▸ Exercise: Below are records; reproduce exactly the lines from the one that has "Label -> one or a few lines or trenches" through the one that has "unit: pixels", ends included, and nothing more.

▸ Given data:

○ ○ ○ ○ ○

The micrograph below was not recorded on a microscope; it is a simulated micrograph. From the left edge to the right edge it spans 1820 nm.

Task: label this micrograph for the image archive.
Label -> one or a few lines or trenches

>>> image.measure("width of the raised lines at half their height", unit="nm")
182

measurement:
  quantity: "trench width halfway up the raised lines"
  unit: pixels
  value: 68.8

○ ○ ○ ○ ○

▸ Task result:
Label -> one or a few lines or trenches

>>> image.measure("width of the raised lines at half their height", unit="nm")
182

measurement:
  quantity: "trench width halfway up the raised lines"
  unit: pixels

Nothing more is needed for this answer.